* ASSIGNED TASK
Once the data has been read, return all of it precisely as written.

Segment Open

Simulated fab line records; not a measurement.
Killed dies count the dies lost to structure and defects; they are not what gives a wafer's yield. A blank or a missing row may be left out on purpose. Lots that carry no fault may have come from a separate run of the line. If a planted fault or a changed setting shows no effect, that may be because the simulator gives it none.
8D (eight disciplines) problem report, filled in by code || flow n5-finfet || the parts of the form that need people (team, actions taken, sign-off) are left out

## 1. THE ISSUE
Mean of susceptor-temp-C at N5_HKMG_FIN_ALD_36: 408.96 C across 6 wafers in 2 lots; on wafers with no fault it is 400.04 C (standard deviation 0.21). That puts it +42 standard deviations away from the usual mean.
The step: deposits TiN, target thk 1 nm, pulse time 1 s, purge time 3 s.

Segment Closed

* TASK RESULT
Simulated fab line records; not a measurement.
Killed dies count the dies lost to structure and defects; they are not what gives a wafer's yield. A blank or a missing row may be left out on purpose. Lots that carry no fault may have come from a separate run of the line. If a planted fault or a changed setting shows no effect, that may be because the simulator gives it none.
8D (eight disciplines) problem report, filled in by code || flow n5-finfet || the parts of the form that need people (team, actions taken, sign-off) are left out

## 1. THE ISSUE
Mean of susceptor-temp-C at N5_HKMG_FIN_ALD_36: 408.96 C across 6 wafers in 2 lots; on wafers with no fault it is 400.04 C (standard deviation 0.21). That puts it +42 standard deviations away from the usual mean.
The step: deposits TiN, target thk 1 nm, pulse time 1 s, purge time 3 s.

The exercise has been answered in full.